WORK TASK: Copy the entries exactly, through the "Side by side, 3" line.

LISTED RECORDS:
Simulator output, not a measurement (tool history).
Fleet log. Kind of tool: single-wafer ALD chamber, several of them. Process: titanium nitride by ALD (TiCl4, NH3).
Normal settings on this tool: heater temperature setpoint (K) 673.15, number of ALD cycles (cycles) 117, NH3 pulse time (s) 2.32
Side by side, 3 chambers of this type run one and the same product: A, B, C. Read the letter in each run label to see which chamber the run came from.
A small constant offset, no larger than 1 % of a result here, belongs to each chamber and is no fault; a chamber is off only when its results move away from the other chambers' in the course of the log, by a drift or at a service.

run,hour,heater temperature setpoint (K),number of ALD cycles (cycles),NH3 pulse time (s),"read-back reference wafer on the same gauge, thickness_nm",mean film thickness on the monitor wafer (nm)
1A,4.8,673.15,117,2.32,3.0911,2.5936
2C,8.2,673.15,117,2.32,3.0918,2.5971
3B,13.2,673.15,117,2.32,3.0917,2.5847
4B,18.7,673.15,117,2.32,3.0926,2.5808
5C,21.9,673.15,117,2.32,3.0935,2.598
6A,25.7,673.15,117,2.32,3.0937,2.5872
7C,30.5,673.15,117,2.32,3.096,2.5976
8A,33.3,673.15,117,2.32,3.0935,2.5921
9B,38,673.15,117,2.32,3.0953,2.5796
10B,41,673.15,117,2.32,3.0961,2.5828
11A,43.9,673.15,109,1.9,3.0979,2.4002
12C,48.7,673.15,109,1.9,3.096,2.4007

RESPONSE:
Simulator output, not a measurement (tool history).
Fleet log. Kind of tool: single-wafer ALD chamber, several of them. Process: titanium nitride by ALD (TiCl4, NH3).
Normal settings on this tool: heater temperature setpoint (K) 673.15, number of ALD cycles (cycles) 117, NH3 pulse time (s) 2.32
Side by side, 3 chambers of this type run one and the same product: A, B, C. Read the letter in each run label to see which chamber the run came from.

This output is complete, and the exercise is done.